## Dataset records
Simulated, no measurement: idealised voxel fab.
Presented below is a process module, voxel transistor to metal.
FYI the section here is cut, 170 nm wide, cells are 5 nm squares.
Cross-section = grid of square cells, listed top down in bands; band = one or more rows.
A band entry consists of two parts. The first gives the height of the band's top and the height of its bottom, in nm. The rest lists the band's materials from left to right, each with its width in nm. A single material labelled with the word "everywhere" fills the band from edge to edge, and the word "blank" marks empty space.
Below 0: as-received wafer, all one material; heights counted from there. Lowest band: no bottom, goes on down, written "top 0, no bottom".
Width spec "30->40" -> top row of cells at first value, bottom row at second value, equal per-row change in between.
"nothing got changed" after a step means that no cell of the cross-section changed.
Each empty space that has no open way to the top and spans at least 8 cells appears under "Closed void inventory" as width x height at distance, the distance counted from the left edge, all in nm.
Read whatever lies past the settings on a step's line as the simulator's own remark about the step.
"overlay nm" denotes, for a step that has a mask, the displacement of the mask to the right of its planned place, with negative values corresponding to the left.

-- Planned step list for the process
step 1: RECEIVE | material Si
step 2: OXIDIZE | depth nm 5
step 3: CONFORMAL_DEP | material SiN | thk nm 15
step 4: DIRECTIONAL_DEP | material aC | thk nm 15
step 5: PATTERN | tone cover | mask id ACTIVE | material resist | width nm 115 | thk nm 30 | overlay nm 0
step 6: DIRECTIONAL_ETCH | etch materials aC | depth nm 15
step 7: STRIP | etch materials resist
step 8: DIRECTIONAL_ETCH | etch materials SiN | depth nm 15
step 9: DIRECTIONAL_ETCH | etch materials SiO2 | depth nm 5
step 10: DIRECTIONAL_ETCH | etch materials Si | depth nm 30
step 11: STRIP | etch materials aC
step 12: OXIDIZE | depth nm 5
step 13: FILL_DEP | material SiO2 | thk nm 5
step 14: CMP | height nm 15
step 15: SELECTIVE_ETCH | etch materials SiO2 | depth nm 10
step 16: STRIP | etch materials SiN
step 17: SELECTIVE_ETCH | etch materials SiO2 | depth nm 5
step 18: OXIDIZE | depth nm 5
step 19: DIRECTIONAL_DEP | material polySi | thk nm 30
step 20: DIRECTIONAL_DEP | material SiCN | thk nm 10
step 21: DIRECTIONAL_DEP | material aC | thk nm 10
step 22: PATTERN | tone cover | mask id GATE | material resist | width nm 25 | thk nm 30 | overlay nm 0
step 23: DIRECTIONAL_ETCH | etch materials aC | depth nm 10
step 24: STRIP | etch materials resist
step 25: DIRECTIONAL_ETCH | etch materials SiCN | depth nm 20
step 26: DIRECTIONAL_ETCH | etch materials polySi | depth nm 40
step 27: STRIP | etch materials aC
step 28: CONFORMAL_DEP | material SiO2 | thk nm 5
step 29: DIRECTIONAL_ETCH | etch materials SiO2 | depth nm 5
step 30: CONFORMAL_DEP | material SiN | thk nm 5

## Activity
Set down exactly the lines that begin the records and continue through the line bearing "the cross-section changed."; include both ends.

## Response area
Simulated, no measurement: idealised voxel fab.
Presented below is a process module, voxel transistor to metal.
FYI the section here is cut, 170 nm wide, cells are 5 nm squares.
Cross-section = grid of square cells, listed top down in bands; band = one or more rows.
A band entry consists of two parts. The first gives the height of the band's top and the height of its bottom, in nm. The rest lists the band's materials from left to right, each with its width in nm. A single material labelled with the word "everywhere" fills the band from edge to edge, and the word "blank" marks empty space.
Below 0: as-received wafer, all one material; heights counted from there. Lowest band: no bottom, goes on down, written "top 0, no bottom".
Width spec "30->40" -> top row of cells at first value, bottom row at second value, equal per-row change in between.
"nothing got changed" after a step means that no cell of the cross-section changed.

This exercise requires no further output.